_ _ _
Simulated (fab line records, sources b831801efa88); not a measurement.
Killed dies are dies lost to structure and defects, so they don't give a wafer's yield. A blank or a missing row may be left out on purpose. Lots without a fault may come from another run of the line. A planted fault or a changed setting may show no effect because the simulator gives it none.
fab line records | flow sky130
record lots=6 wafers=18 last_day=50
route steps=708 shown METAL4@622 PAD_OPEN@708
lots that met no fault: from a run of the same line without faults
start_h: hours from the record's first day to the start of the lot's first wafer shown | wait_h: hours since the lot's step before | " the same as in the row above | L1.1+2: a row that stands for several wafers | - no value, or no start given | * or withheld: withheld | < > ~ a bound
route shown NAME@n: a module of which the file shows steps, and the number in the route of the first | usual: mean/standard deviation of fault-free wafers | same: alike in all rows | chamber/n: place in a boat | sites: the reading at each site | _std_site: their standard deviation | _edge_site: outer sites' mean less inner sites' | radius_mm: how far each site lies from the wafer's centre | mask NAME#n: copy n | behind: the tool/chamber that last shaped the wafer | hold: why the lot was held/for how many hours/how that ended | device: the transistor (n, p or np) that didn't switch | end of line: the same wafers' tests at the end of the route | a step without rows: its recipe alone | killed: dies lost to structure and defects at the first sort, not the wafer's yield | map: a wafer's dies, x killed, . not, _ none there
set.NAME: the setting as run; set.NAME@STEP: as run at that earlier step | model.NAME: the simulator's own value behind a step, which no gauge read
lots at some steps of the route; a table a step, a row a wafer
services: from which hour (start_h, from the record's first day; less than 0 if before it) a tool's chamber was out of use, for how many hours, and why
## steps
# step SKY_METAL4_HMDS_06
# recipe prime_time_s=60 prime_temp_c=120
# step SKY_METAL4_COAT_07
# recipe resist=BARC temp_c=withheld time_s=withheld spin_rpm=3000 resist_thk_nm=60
_ _ _

▶ **WORK INSTRUCTION**
Beginning at the first line of the records, retype exactly every line up to and including the one with "start_h: hours from".

▶ **EXERCISE OUTPUT**
Simulated (fab line records, sources b831801efa88); not a measurement.
Killed dies are dies lost to structure and defects, so they don't give a wafer's yield. A blank or a missing row may be left out on purpose. Lots without a fault may come from another run of the line. A planted fault or a changed setting may show no effect because the simulator gives it none.
fab line records | flow sky130
record lots=6 wafers=18 last_day=50
route steps=708 shown METAL4@622 PAD_OPEN@708
lots that met no fault: from a run of the same line without faults
start_h: hours from the record's first day to the start of the lot's first wafer shown | wait_h: hours since the lot's step before | " the same as in the row above | L1.1+2: a row that stands for several wafers | - no value, or no start given | * or withheld: withheld | < > ~ a bound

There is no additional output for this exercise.